> [Required action]:
Make an exact copy of the listing below.

> [Dataset records]:
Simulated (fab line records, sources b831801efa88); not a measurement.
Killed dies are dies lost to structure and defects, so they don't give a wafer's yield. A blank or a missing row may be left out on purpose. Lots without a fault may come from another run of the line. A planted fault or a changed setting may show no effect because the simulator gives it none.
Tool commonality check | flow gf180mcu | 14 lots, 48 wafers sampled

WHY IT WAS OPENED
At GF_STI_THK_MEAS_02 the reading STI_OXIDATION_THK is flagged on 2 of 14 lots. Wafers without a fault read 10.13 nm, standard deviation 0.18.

> [Exercise result]:
Simulated (fab line records, sources b831801efa88); not a measurement.
Killed dies are dies lost to structure and defects, so they don't give a wafer's yield. A blank or a missing row may be left out on purpose. Lots without a fault may come from another run of the line. A planted fault or a changed setting may show no effect because the simulator gives it none.
Tool commonality check | flow gf180mcu | 14 lots, 48 wafers sampled

WHY IT WAS OPENED
At GF_STI_THK_MEAS_02 the reading STI_OXIDATION_THK is flagged on 2 of 14 lots. Wafers without a fault read 10.13 nm, standard deviation 0.18.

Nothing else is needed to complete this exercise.